[REQUIRED ACTION] The lines needed are those from the start of the records through the line holding "A wafer's yield", each copied exactly.

★ ★ ★

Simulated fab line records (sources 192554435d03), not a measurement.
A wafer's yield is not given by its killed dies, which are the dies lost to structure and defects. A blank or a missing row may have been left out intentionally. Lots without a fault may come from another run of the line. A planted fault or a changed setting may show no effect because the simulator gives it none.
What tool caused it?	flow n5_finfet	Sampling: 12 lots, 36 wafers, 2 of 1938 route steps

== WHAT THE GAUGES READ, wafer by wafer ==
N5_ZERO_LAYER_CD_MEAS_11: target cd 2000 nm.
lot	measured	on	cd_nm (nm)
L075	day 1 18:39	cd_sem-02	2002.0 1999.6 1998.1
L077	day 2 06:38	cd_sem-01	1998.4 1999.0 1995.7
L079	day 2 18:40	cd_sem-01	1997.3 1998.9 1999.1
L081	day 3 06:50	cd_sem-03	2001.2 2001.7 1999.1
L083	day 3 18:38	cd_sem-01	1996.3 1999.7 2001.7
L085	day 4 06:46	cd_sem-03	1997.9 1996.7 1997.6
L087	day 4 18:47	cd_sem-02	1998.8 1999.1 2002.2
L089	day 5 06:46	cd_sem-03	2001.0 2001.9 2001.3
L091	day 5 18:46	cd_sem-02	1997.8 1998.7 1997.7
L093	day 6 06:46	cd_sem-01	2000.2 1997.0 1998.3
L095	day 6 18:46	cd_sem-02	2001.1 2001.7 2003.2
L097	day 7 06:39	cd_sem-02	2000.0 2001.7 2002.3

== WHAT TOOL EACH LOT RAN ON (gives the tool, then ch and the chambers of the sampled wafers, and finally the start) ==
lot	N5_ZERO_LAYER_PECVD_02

★ ★ ★

[ANSWER AREA]
Simulated fab line records (sources 192554435d03), not a measurement.
A wafer's yield is not given by its killed dies, which are the dies lost to structure and defects. A blank or a missing row may have been left out intentionally. Lots without a fault may come from another run of the line. A planted fault or a changed setting may show no effect because the simulator gives it none.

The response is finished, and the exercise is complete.